● Requirement
Each entry must appear in the answer exactly as it does here.

------------------------------------------------------------
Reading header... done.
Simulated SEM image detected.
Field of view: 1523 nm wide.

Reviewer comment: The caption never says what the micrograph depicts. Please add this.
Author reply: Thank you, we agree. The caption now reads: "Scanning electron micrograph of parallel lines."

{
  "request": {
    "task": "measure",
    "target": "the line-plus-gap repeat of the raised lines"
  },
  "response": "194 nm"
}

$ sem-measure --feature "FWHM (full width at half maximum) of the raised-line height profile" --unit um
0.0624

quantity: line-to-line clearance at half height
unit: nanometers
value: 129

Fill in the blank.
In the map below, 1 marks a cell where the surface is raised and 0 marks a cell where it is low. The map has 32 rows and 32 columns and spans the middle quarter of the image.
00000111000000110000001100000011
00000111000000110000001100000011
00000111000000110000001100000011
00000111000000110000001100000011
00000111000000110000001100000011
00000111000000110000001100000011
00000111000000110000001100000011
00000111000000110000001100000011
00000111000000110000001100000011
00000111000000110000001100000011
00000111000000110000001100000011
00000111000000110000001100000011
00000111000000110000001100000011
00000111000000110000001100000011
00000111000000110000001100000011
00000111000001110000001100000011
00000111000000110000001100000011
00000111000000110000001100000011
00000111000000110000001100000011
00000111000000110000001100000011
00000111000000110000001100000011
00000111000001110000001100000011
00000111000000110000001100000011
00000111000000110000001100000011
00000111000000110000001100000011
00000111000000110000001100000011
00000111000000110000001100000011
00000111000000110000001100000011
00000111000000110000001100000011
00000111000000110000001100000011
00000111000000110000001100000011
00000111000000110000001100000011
------------------------------------------------------------

● Answer space
Reading header... done.
Simulated SEM image detected.
Field of view: 1523 nm wide.

Reviewer comment: The caption never says what the micrograph depicts. Please add this.
Author reply: Thank you, we agree. The caption now reads: "Scanning electron micrograph of parallel lines."

{
  "request": {
    "task": "measure",
    "target": "the line-plus-gap repeat of the raised lines"
  },
  "response": "194 nm"
}

$ sem-measure --feature "FWHM (full width at half maximum) of the raised-line height profile" --unit um
0.0624

quantity: line-to-line clearance at half height
unit: nanometers
value: 129

Fill in the blank.
In the map below, 1 marks a cell where the surface is raised and 0 marks a cell where it is low. The map has 32 rows and 32 columns and spans the middle quarter of the image.
00000111000000110000001100000011
00000111000000110000001100000011
00000111000000110000001100000011
00000111000000110000001100000011
00000111000000110000001100000011
00000111000000110000001100000011
00000111000000110000001100000011
00000111000000110000001100000011
00000111000000110000001100000011
00000111000000110000001100000011
00000111000000110000001100000011
00000111000000110000001100000011
00000111000000110000001100000011
00000111000000110000001100000011
00000111000000110000001100000011
00000111000001110000001100000011
00000111000000110000001100000011
00000111000000110000001100000011
00000111000000110000001100000011
00000111000000110000001100000011
00000111000000110000001100000011
00000111000001110000001100000011
00000111000000110000001100000011
00000111000000110000001100000011
00000111000000110000001100000011
00000111000000110000001100000011
00000111000000110000001100000011
00000111000000110000001100000011
00000111000000110000001100000011
00000111000000110000001100000011
00000111000000110000001100000011
00000111000000110000001100000011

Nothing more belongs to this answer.